## Action item
Reproduce exactly the lines of the material beneath, from the line that contains "Ultraviolet lamp station" to the line that contains "Normal settings on", both included, and no other lines.

## Dataset
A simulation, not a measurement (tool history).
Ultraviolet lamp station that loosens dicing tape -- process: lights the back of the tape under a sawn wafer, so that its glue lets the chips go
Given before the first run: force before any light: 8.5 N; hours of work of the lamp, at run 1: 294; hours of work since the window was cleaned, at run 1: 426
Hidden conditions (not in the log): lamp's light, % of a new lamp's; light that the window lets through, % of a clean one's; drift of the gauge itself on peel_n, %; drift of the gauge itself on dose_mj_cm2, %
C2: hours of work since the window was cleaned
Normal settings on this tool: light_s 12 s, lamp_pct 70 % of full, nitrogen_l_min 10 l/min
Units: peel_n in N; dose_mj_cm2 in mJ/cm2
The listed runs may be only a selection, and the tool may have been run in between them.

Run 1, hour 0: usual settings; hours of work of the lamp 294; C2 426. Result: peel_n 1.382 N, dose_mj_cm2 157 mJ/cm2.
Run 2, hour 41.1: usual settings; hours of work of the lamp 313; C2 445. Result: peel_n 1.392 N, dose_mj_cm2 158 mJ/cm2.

## Written response
Ultraviolet lamp station that loosens dicing tape -- process: lights the back of the tape under a sawn wafer, so that its glue lets the chips go
Given before the first run: force before any light: 8.5 N; hours of work of the lamp, at run 1: 294; hours of work since the window was cleaned, at run 1: 426
Hidden conditions (not in the log): lamp's light, % of a new lamp's; light that the window lets through, % of a clean one's; drift of the gauge itself on peel_n, %; drift of the gauge itself on dose_mj_cm2, %
C2: hours of work since the window was cleaned
Normal settings on this tool: light_s 12 s, lamp_pct 70 % of full, nitrogen_l_min 10 l/min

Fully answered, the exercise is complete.